### Information
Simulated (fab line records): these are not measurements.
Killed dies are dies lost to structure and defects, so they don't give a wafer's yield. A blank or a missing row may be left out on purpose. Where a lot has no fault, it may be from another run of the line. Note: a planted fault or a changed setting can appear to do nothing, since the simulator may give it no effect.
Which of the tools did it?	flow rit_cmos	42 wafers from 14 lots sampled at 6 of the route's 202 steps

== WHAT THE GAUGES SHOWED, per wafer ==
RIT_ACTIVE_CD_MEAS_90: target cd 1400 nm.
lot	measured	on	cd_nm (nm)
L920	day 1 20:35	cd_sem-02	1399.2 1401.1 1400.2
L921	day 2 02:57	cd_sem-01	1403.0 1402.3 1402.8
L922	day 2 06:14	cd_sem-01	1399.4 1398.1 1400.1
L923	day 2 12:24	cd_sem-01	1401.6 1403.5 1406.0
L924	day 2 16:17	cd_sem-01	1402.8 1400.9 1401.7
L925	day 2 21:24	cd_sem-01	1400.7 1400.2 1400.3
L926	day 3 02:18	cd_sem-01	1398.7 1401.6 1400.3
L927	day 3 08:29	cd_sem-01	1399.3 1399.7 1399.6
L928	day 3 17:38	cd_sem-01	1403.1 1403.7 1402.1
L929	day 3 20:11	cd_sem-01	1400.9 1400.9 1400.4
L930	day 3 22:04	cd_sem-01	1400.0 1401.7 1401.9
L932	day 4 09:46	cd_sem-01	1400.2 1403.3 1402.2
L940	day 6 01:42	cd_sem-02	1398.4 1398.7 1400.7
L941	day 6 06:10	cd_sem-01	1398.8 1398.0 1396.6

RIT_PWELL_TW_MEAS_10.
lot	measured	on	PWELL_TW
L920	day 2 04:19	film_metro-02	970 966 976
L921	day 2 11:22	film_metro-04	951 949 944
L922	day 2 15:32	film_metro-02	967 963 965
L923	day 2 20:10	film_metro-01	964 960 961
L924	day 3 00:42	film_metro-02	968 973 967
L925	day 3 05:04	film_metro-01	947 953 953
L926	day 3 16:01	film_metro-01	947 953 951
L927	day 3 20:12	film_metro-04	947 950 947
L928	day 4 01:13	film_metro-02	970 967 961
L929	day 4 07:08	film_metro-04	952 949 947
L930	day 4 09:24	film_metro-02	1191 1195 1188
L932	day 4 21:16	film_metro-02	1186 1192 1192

### Work request
Retype, exactly as written, everything from the first line of the data above through the line containing "Killed dies are". Nothing else should appear.

### Expected answer
Simulated (fab line records): these are not measurements.
Killed dies are dies lost to structure and defects, so they don't give a wafer's yield. A blank or a missing row may be left out on purpose. Where a lot has no fault, it may be from another run of the line. Note: a planted fault or a changed setting can appear to do nothing, since the simulator may give it no effect.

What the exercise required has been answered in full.